Requirement => Output the data below line for line, exactly, up to and including the line where "Reviewer: The text" appears.

[Data extract Boundary: Start]

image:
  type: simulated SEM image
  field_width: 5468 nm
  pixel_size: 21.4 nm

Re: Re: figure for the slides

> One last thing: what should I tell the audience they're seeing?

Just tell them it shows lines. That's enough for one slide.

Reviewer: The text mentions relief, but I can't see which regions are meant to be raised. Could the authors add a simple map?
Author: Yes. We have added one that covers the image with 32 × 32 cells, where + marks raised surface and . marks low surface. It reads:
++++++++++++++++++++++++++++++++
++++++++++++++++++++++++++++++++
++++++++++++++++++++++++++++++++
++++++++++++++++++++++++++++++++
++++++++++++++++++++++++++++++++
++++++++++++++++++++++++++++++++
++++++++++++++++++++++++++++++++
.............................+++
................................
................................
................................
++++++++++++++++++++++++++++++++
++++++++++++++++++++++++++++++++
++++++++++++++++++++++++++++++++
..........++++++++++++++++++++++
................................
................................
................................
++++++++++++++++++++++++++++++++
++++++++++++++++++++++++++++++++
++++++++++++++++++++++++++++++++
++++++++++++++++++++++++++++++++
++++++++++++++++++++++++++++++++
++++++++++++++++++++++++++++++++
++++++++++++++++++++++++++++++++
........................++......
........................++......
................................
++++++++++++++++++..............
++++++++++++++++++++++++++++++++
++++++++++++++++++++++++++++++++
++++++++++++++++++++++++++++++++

[Data extract Boundary: End]

Exercise solution =>
image:
  type: simulated SEM image
  field_width: 5468 nm
  pixel_size: 21.4 nm

Re: Re: figure for the slides

> One last thing: what should I tell the audience they're seeing?

Just tell them it shows lines. That's enough for one slide.

Reviewer: The text mentions relief, but I can't see which regions are meant to be raised. Could the authors add a simple map?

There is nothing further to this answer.